## Data extracts
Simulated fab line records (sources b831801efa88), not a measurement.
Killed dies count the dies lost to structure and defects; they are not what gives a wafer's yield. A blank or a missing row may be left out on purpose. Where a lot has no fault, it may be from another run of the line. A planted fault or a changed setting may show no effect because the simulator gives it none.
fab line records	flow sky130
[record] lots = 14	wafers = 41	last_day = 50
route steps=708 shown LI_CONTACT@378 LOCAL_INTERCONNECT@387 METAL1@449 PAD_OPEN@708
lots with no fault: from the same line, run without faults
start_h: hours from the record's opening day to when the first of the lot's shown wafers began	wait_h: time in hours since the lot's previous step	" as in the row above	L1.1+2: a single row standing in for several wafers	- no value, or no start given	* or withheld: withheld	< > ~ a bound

## Exercise
Give the records again, unchanged and complete.

## Written answer
Simulated fab line records (sources b831801efa88), not a measurement.
Killed dies count the dies lost to structure and defects; they are not what gives a wafer's yield. A blank or a missing row may be left out on purpose. Where a lot has no fault, it may be from another run of the line. A planted fault or a changed setting may show no effect because the simulator gives it none.
fab line records	flow sky130
[record] lots = 14	wafers = 41	last_day = 50
route steps=708 shown LI_CONTACT@378 LOCAL_INTERCONNECT@387 METAL1@449 PAD_OPEN@708
lots with no fault: from the same line, run without faults
start_h: hours from the record's opening day to when the first of the lot's shown wafers began	wait_h: time in hours since the lot's previous step	" as in the row above	L1.1+2: a single row standing in for several wafers	- no value, or no start given	* or withheld: withheld	< > ~ a bound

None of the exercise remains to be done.